MATERIAL SHOWN:
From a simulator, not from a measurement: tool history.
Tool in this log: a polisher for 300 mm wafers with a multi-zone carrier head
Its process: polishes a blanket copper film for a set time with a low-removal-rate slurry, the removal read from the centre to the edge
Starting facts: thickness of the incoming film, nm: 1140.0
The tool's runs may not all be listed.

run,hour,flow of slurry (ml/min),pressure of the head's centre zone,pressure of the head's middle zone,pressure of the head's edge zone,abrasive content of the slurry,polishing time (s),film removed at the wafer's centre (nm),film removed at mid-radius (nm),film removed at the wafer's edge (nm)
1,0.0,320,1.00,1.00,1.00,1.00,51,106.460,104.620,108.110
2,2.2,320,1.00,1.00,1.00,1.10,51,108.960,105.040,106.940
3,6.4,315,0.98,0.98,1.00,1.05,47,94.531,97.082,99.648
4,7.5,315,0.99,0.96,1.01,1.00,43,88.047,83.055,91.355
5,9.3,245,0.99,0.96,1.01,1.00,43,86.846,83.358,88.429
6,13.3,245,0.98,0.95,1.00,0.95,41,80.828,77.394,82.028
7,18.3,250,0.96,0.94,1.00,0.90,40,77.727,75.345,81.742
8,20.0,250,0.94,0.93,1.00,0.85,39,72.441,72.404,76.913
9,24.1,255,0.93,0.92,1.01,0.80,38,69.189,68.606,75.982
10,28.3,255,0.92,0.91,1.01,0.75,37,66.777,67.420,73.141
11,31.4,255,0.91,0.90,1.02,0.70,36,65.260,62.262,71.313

WORK REQUEST: Nothing in the listing should be left out; repeat it exactly.

TASK ANSWER:
From a simulator, not from a measurement: tool history.
Tool in this log: a polisher for 300 mm wafers with a multi-zone carrier head
Its process: polishes a blanket copper film for a set time with a low-removal-rate slurry, the removal read from the centre to the edge
Starting facts: thickness of the incoming film, nm: 1140.0
The tool's runs may not all be listed.

run,hour,flow of slurry (ml/min),pressure of the head's centre zone,pressure of the head's middle zone,pressure of the head's edge zone,abrasive content of the slurry,polishing time (s),film removed at the wafer's centre (nm),film removed at mid-radius (nm),film removed at the wafer's edge (nm)
1,0.0,320,1.00,1.00,1.00,1.00,51,106.460,104.620,108.110
2,2.2,320,1.00,1.00,1.00,1.10,51,108.960,105.040,106.940
3,6.4,315,0.98,0.98,1.00,1.05,47,94.531,97.082,99.648
4,7.5,315,0.99,0.96,1.01,1.00,43,88.047,83.055,91.355
5,9.3,245,0.99,0.96,1.01,1.00,43,86.846,83.358,88.429
6,13.3,245,0.98,0.95,1.00,0.95,41,80.828,77.394,82.028
7,18.3,250,0.96,0.94,1.00,0.90,40,77.727,75.345,81.742
8,20.0,250,0.94,0.93,1.00,0.85,39,72.441,72.404,76.913
9,24.1,255,0.93,0.92,1.01,0.80,38,69.189,68.606,75.982
10,28.3,255,0.92,0.91,1.01,0.75,37,66.777,67.420,73.141
11,31.4,255,0.91,0.90,1.02,0.70,36,65.260,62.262,71.313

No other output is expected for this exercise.